▸ **Data extract**
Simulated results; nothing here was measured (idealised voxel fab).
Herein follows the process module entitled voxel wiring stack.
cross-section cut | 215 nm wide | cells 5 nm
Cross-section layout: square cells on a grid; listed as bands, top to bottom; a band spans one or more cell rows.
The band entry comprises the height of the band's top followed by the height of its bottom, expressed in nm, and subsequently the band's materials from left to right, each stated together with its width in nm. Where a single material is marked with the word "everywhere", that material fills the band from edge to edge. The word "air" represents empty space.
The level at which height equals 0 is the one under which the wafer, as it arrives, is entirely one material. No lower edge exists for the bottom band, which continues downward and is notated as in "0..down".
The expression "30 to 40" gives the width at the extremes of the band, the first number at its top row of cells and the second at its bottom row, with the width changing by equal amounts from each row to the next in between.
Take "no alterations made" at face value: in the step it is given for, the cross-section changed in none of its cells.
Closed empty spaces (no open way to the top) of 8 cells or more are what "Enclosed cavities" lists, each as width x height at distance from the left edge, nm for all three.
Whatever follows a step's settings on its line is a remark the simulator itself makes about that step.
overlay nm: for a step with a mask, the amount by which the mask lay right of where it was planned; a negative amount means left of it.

▸ **Work request**
Reproduce the records above exactly, from the first line to the line that holds "of its cells.", inclusive, and omit everything after it.

▸ **Reply**
Simulated results; nothing here was measured (idealised voxel fab).
Herein follows the process module entitled voxel wiring stack.
cross-section cut | 215 nm wide | cells 5 nm
Cross-section layout: square cells on a grid; listed as bands, top to bottom; a band spans one or more cell rows.
The band entry comprises the height of the band's top followed by the height of its bottom, expressed in nm, and subsequently the band's materials from left to right, each stated together with its width in nm. Where a single material is marked with the word "everywhere", that material fills the band from edge to edge. The word "air" represents empty space.
The level at which height equals 0 is the one under which the wafer, as it arrives, is entirely one material. No lower edge exists for the bottom band, which continues downward and is notated as in "0..down".
The expression "30 to 40" gives the width at the extremes of the band, the first number at its top row of cells and the second at its bottom row, with the width changing by equal amounts from each row to the next in between.
Take "no alterations made" at face value: in the step it is given for, the cross-section changed in none of its cells.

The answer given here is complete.